◆ Material supplied:
◆ ◆ ◆
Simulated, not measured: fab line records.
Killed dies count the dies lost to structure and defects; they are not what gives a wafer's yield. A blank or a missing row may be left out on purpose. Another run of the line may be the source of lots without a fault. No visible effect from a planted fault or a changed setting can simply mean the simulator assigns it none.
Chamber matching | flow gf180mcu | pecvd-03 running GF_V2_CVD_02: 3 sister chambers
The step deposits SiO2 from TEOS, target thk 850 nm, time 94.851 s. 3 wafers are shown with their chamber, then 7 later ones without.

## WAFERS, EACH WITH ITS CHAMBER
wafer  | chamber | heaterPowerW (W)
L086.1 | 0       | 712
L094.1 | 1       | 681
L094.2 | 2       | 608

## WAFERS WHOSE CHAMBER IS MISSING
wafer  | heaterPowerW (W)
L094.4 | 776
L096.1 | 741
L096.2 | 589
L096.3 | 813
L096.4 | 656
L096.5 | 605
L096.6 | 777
◆ ◆ ◆

◆ Assigned task: Copy out all the entries exactly once more.

◆ Response area:
Simulated, not measured: fab line records.
Killed dies count the dies lost to structure and defects; they are not what gives a wafer's yield. A blank or a missing row may be left out on purpose. Another run of the line may be the source of lots without a fault. No visible effect from a planted fault or a changed setting can simply mean the simulator assigns it none.
Chamber matching | flow gf180mcu | pecvd-03 running GF_V2_CVD_02: 3 sister chambers
The step deposits SiO2 from TEOS, target thk 850 nm, time 94.851 s. 3 wafers are shown with their chamber, then 7 later ones without.

## WAFERS, EACH WITH ITS CHAMBER
wafer  | chamber | heaterPowerW (W)
L086.1 | 0       | 712
L094.1 | 1       | 681
L094.2 | 2       | 608

## WAFERS WHOSE CHAMBER IS MISSING
wafer  | heaterPowerW (W)
L094.4 | 776
L096.1 | 741
L096.2 | 589
L096.3 | 813
L096.4 | 656
L096.5 | 605
L096.6 | 777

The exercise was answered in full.